####################
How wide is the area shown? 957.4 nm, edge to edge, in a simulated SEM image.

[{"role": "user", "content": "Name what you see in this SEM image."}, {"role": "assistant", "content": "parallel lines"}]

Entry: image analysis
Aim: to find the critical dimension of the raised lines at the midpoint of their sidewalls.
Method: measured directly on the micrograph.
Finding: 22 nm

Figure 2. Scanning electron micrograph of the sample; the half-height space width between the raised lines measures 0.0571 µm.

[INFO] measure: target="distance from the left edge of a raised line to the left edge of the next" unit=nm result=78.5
####################

:: Work order ::
Return the lines above exactly, keeping every word.

:: Reply ::
How wide is the area shown? 957.4 nm, edge to edge, in a simulated SEM image.

[{"role": "user", "content": "Name what you see in this SEM image."}, {"role": "assistant", "content": "parallel lines"}]

Entry: image analysis
Aim: to find the critical dimension of the raised lines at the midpoint of their sidewalls.
Method: measured directly on the micrograph.
Finding: 22 nm

Figure 2. Scanning electron micrograph of the sample; the half-height space width between the raised lines measures 0.0571 µm.

[INFO] measure: target="distance from the left edge of a raised line to the left edge of the next" unit=nm result=78.5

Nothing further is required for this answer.